────────────────────────────────────────

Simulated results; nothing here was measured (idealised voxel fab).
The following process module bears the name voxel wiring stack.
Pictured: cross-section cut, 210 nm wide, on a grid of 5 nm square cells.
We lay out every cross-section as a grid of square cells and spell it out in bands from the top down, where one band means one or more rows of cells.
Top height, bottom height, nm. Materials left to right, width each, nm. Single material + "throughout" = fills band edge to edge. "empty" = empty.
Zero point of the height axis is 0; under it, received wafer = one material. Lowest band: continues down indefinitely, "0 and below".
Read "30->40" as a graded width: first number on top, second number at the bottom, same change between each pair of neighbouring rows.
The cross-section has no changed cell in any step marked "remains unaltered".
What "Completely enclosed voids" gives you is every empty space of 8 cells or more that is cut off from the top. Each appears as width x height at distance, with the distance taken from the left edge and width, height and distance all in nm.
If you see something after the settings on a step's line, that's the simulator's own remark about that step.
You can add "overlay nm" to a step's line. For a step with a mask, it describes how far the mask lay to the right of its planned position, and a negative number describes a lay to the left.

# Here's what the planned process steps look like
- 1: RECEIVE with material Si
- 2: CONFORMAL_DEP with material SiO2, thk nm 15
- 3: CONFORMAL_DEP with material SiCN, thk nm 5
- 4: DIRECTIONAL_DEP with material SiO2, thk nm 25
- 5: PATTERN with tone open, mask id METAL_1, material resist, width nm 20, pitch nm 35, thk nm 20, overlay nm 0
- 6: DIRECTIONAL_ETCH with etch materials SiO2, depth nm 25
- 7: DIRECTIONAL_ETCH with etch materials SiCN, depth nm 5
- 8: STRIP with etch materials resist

────────────────────────────────────────

• [ACTIVITY] Set the data down again in full, exactly as given.

• [WRITTEN ANSWER]
Simulated results; nothing here was measured (idealised voxel fab).
The following process module bears the name voxel wiring stack.
Pictured: cross-section cut, 210 nm wide, on a grid of 5 nm square cells.
We lay out every cross-section as a grid of square cells and spell it out in bands from the top down, where one band means one or more rows of cells.
Top height, bottom height, nm. Materials left to right, width each, nm. Single material + "throughout" = fills band edge to edge. "empty" = empty.
Zero point of the height axis is 0; under it, received wafer = one material. Lowest band: continues down indefinitely, "0 and below".
Read "30->40" as a graded width: first number on top, second number at the bottom, same change between each pair of neighbouring rows.
The cross-section has no changed cell in any step marked "remains unaltered".
What "Completely enclosed voids" gives you is every empty space of 8 cells or more that is cut off from the top. Each appears as width x height at distance, with the distance taken from the left edge and width, height and distance all in nm.
If you see something after the settings on a step's line, that's the simulator's own remark about that step.
You can add "overlay nm" to a step's line. For a step with a mask, it describes how far the mask lay to the right of its planned position, and a negative number describes a lay to the left.

# Here's what the planned process steps look like
- 1: RECEIVE with material Si
- 2: CONFORMAL_DEP with material SiO2, thk nm 15
- 3: CONFORMAL_DEP with material SiCN, thk nm 5
- 4: DIRECTIONAL_DEP with material SiO2, thk nm 25
- 5: PATTERN with tone open, mask id METAL_1, material resist, width nm 20, pitch nm 35, thk nm 20, overlay nm 0
- 6: DIRECTIONAL_ETCH with etch materials SiO2, depth nm 25
- 7: DIRECTIONAL_ETCH with etch materials SiCN, depth nm 5
- 8: STRIP with etch materials resist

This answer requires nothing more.